• _Requirement_:
Every line of the data needs to be returned exactly.

*** Opening of Supplied records ***

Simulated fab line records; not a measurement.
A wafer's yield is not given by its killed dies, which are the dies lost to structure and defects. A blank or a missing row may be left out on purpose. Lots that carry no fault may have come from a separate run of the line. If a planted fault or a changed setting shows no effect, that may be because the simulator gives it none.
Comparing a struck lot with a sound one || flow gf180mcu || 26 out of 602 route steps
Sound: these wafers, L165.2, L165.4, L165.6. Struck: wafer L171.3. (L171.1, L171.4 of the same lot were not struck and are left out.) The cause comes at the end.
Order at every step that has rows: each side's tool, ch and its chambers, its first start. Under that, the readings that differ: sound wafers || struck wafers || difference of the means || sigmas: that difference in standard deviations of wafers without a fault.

*** Close of Supplied records ***

• _Written response_:
Simulated fab line records; not a measurement.
A wafer's yield is not given by its killed dies, which are the dies lost to structure and defects. A blank or a missing row may be left out on purpose. Lots that carry no fault may have come from a separate run of the line. If a planted fault or a changed setting shows no effect, that may be because the simulator gives it none.
Comparing a struck lot with a sound one || flow gf180mcu || 26 out of 602 route steps
Sound: these wafers, L165.2, L165.4, L165.6. Struck: wafer L171.3. (L171.1, L171.4 of the same lot were not struck and are left out.) The cause comes at the end.
Order at every step that has rows: each side's tool, ch and its chambers, its first start. Under that, the readings that differ: sound wafers || struck wafers || difference of the means || sigmas: that difference in standard deviations of wafers without a fault.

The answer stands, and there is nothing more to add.